> _Data excerpts_
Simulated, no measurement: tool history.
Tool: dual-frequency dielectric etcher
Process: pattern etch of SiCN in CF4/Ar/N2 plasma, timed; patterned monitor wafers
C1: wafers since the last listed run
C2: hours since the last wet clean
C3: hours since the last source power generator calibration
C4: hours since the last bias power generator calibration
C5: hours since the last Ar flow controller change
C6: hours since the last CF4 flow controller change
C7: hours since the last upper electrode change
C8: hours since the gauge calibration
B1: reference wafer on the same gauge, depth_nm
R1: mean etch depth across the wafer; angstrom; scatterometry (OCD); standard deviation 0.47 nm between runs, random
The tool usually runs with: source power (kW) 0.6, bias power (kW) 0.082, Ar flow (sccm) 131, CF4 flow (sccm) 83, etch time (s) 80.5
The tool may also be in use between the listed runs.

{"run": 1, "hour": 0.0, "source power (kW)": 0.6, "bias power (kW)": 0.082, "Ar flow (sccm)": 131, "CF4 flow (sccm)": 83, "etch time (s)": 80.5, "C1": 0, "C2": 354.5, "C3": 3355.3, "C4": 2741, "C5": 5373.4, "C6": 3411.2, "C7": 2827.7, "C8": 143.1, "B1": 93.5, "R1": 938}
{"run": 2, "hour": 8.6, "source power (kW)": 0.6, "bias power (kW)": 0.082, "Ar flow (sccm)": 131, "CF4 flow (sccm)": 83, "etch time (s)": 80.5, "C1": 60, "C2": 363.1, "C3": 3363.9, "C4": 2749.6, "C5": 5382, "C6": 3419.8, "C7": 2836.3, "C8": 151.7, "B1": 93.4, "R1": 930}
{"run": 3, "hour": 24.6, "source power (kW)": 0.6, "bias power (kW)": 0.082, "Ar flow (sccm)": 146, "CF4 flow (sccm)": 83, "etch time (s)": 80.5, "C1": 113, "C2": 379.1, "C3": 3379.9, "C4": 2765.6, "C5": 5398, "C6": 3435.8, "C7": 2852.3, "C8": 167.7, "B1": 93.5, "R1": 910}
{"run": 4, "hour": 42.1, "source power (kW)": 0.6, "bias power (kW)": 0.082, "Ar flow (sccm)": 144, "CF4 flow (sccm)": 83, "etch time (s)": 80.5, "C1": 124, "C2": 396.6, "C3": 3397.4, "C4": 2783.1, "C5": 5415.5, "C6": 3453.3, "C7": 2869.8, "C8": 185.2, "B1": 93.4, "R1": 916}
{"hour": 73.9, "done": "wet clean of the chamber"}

> _Work task_
Take the records above and return, word for word, only the lines that fall from the line with "C7: hours since" to the line with "R1: mean etch", both of them included.

> _Task output_
C7: hours since the last upper electrode change
C8: hours since the gauge calibration
B1: reference wafer on the same gauge, depth_nm
R1: mean etch depth across the wafer; angstrom; scatterometry (OCD); standard deviation 0.47 nm between runs, random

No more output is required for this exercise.